- [Excerpted data]
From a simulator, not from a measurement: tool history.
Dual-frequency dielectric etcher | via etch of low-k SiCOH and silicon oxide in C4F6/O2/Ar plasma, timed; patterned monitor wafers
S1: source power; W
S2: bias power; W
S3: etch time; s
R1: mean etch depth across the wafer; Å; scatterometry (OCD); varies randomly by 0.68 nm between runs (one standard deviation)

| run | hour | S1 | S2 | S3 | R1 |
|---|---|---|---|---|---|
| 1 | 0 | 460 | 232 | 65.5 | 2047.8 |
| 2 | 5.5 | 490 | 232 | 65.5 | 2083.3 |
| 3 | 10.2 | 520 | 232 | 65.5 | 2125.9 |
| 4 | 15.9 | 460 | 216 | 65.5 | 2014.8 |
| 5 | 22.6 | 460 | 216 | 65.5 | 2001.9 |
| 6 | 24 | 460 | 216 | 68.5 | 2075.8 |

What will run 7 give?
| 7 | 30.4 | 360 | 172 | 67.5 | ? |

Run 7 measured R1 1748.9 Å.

- [Brief]
The response must consist solely of the lines from the first line of the entries through the line containing "172 | 67.5 | ? |", repeated exactly.

- [Worked solution]
From a simulator, not from a measurement: tool history.
Dual-frequency dielectric etcher | via etch of low-k SiCOH and silicon oxide in C4F6/O2/Ar plasma, timed; patterned monitor wafers
S1: source power; W
S2: bias power; W
S3: etch time; s
R1: mean etch depth across the wafer; Å; scatterometry (OCD); varies randomly by 0.68 nm between runs (one standard deviation)

| run | hour | S1 | S2 | S3 | R1 |
|---|---|---|---|---|---|
| 1 | 0 | 460 | 232 | 65.5 | 2047.8 |
| 2 | 5.5 | 490 | 232 | 65.5 | 2083.3 |
| 3 | 10.2 | 520 | 232 | 65.5 | 2125.9 |
| 4 | 15.9 | 460 | 216 | 65.5 | 2014.8 |
| 5 | 22.6 | 460 | 216 | 65.5 | 2001.9 |
| 6 | 24 | 460 | 216 | 68.5 | 2075.8 |

What will run 7 give?
| 7 | 30.4 | 360 | 172 | 67.5 | ? |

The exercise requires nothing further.